SOURCE DATA =>

= = = = = = =

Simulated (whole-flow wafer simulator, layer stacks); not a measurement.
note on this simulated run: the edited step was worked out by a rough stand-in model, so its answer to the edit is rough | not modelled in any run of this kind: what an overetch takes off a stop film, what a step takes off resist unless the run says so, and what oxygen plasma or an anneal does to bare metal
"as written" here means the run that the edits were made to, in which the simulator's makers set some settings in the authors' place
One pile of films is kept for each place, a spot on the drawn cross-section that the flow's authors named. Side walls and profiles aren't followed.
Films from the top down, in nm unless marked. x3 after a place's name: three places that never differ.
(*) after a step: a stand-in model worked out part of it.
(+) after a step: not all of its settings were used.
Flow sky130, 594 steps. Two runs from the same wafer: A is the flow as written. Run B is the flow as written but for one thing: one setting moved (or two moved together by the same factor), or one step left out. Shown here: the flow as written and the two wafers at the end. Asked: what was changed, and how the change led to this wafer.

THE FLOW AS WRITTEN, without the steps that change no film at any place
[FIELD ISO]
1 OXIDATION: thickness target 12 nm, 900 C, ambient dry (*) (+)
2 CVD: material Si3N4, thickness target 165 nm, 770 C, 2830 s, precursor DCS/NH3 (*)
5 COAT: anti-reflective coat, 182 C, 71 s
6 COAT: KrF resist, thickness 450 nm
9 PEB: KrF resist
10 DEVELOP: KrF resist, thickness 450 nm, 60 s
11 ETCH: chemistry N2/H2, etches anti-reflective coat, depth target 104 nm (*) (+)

= = = = = = =

TASK ITEM => Only the lines from the first line of the records through the one containing "(+) after a" should be reproduced, exactly, with both of them included.

WRITTEN REPLY =>
Simulated (whole-flow wafer simulator, layer stacks); not a measurement.
note on this simulated run: the edited step was worked out by a rough stand-in model, so its answer to the edit is rough | not modelled in any run of this kind: what an overetch takes off a stop film, what a step takes off resist unless the run says so, and what oxygen plasma or an anneal does to bare metal
"as written" here means the run that the edits were made to, in which the simulator's makers set some settings in the authors' place
One pile of films is kept for each place, a spot on the drawn cross-section that the flow's authors named. Side walls and profiles aren't followed.
Films from the top down, in nm unless marked. x3 after a place's name: three places that never differ.
(*) after a step: a stand-in model worked out part of it.
(+) after a step: not all of its settings were used.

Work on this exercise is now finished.